**WORK ORDER**
Transcribe exactly the span of lines that begins the records and ends with the line holding "A cross-section is", both boundary lines included.

──────── PROVIDED MATERIAL

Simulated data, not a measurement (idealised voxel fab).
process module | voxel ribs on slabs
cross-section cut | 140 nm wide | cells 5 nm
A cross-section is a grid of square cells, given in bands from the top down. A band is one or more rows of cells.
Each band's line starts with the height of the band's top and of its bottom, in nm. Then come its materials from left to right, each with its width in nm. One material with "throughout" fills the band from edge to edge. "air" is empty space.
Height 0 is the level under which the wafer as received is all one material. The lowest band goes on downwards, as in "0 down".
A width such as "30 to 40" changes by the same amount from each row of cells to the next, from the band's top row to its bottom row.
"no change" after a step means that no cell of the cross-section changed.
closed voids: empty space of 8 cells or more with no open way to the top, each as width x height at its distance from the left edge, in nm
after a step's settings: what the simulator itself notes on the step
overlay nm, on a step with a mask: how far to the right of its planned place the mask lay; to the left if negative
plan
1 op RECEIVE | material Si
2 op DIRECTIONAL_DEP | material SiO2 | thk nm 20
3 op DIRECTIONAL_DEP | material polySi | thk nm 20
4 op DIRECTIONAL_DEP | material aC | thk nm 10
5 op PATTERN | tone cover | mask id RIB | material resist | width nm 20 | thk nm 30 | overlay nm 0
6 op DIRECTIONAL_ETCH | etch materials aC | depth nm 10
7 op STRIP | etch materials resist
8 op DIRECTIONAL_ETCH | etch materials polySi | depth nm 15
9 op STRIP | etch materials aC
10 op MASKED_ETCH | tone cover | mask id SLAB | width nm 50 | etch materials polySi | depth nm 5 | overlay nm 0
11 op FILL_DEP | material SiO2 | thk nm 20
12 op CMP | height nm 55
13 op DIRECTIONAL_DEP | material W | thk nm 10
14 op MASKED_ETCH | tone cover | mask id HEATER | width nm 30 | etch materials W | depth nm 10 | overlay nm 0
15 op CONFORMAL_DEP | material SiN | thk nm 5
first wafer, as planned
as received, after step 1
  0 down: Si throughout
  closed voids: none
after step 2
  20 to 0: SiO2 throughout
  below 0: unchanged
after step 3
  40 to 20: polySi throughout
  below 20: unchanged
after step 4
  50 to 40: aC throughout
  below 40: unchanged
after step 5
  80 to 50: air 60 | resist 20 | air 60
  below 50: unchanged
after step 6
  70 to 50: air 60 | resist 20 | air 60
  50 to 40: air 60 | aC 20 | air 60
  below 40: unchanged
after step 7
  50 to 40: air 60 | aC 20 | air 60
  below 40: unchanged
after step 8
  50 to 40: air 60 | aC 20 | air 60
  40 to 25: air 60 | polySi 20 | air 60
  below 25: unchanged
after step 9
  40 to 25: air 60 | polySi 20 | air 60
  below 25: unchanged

────────────────

**EXPECTED ANSWER**
Simulated data, not a measurement (idealised voxel fab).
process module | voxel ribs on slabs
cross-section cut | 140 nm wide | cells 5 nm
A cross-section is a grid of square cells, given in bands from the top down. A band is one or more rows of cells.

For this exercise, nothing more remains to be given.